• Dataset records:
+++

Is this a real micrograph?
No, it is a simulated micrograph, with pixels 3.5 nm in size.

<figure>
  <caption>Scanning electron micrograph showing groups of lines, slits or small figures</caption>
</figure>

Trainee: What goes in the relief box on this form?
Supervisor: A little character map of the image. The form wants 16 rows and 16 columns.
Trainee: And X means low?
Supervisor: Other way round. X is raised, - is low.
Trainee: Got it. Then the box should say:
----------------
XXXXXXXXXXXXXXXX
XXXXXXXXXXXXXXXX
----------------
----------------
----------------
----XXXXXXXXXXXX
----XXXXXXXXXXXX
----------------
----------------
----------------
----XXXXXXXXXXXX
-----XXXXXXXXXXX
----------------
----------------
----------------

+++

• Task item:
Transcribe, in full, each record that appears above.

• Task solution:
Is this a real micrograph?
No, it is a simulated micrograph, with pixels 3.5 nm in size.

<figure>
  <caption>Scanning electron micrograph showing groups of lines, slits or small figures</caption>
</figure>

Trainee: What goes in the relief box on this form?
Supervisor: A little character map of the image. The form wants 16 rows and 16 columns.
Trainee: And X means low?
Supervisor: Other way round. X is raised, - is low.
Trainee: Got it. Then the box should say:
----------------
XXXXXXXXXXXXXXXX
XXXXXXXXXXXXXXXX
----------------
----------------
----------------
----XXXXXXXXXXXX
----XXXXXXXXXXXX
----------------
----------------
----------------
----XXXXXXXXXXXX
-----XXXXXXXXXXX
----------------
----------------
----------------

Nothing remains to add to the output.